Assignment:
Transcribe the listing below from its opening line up to and including the line that contains "startH: the number"; reproduce nothing else.

-----

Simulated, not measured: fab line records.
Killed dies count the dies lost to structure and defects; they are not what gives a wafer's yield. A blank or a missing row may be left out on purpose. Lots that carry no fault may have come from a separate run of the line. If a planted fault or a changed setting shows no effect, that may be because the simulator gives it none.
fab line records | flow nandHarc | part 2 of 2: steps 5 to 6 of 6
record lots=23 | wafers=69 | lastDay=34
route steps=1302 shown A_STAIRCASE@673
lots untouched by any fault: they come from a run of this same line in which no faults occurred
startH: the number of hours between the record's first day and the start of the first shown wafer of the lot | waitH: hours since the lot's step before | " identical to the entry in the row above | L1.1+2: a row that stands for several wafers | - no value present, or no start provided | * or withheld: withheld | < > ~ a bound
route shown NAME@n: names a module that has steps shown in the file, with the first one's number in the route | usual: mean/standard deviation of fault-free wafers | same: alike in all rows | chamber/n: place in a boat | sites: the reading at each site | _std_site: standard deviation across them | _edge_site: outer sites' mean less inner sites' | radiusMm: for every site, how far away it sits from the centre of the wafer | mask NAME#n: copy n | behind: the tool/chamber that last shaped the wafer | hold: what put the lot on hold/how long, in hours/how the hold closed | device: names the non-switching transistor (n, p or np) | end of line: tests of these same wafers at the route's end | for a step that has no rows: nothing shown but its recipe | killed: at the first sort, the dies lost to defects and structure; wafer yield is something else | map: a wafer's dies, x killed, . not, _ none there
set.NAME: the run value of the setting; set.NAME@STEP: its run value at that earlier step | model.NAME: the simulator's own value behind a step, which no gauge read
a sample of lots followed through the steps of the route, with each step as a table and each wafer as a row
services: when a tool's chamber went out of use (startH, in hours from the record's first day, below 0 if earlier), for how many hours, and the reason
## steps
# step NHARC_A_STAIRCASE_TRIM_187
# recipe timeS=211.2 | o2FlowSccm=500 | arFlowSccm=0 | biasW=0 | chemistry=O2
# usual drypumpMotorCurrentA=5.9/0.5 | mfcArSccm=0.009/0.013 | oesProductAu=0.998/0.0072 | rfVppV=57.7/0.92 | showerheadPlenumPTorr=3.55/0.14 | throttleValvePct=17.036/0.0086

-----

Exercise output:
Simulated, not measured: fab line records.
Killed dies count the dies lost to structure and defects; they are not what gives a wafer's yield. A blank or a missing row may be left out on purpose. Lots that carry no fault may have come from a separate run of the line. If a planted fault or a changed setting shows no effect, that may be because the simulator gives it none.
fab line records | flow nandHarc | part 2 of 2: steps 5 to 6 of 6
record lots=23 | wafers=69 | lastDay=34
route steps=1302 shown A_STAIRCASE@673
lots untouched by any fault: they come from a run of this same line in which no faults occurred
startH: the number of hours between the record's first day and the start of the first shown wafer of the lot | waitH: hours since the lot's step before | " identical to the entry in the row above | L1.1+2: a row that stands for several wafers | - no value present, or no start provided | * or withheld: withheld | < > ~ a bound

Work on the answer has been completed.